#### [Action item]
Quote every line from the top of the listing down to and including the line that contains "C1: wafers since the last listed run".

#### [Entries provided]
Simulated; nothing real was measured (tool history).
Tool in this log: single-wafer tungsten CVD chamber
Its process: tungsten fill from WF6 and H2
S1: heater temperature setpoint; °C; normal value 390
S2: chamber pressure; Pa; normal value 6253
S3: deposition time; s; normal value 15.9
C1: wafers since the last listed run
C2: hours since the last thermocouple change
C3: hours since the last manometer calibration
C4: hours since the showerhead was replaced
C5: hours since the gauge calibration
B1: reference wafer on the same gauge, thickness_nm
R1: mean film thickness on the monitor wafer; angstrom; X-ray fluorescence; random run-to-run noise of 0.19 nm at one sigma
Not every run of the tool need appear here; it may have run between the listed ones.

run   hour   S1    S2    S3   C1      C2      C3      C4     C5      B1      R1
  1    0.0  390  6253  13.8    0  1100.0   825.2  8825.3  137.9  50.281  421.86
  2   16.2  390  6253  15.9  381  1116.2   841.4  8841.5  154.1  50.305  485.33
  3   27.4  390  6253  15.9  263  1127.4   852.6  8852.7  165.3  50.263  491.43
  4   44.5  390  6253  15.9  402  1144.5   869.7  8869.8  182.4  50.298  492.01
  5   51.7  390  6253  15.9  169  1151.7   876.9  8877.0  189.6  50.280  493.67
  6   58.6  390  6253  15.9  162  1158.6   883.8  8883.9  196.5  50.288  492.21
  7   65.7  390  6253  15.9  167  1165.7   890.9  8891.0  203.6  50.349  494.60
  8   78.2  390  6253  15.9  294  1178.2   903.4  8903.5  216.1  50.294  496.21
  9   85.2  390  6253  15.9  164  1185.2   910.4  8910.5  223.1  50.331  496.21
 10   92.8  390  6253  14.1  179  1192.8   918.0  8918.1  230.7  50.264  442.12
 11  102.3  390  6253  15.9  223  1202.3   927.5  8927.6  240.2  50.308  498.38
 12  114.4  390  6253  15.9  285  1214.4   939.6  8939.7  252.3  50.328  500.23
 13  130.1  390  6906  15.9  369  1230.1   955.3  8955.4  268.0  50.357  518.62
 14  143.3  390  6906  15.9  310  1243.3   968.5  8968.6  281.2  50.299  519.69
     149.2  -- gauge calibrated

#### [Answer space]
Simulated; nothing real was measured (tool history).
Tool in this log: single-wafer tungsten CVD chamber
Its process: tungsten fill from WF6 and H2
S1: heater temperature setpoint; °C; normal value 390
S2: chamber pressure; Pa; normal value 6253
S3: deposition time; s; normal value 15.9
C1: wafers since the last listed run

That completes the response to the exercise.